Repeat the data exactly, every last line of it.

→ **LISTED ENTRIES**
========

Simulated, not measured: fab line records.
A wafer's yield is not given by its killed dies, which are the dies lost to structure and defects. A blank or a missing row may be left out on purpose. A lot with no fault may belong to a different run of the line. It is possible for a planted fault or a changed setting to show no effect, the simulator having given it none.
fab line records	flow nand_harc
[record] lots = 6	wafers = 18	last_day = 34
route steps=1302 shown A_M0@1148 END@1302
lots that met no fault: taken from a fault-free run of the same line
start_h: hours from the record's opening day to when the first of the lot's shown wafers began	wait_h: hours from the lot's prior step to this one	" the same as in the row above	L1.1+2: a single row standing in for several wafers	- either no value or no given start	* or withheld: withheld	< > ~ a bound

========

→ **EXERCISE RESULT**
Simulated, not measured: fab line records.
A wafer's yield is not given by its killed dies, which are the dies lost to structure and defects. A blank or a missing row may be left out on purpose. A lot with no fault may belong to a different run of the line. It is possible for a planted fault or a changed setting to show no effect, the simulator having given it none.
fab line records	flow nand_harc
[record] lots = 6	wafers = 18	last_day = 34
route steps=1302 shown A_M0@1148 END@1302
lots that met no fault: taken from a fault-free run of the same line
start_h: hours from the record's opening day to when the first of the lot's shown wafers began	wait_h: hours from the lot's prior step to this one	" the same as in the row above	L1.1+2: a single row standing in for several wafers	- either no value or no given start	* or withheld: withheld	< > ~ a bound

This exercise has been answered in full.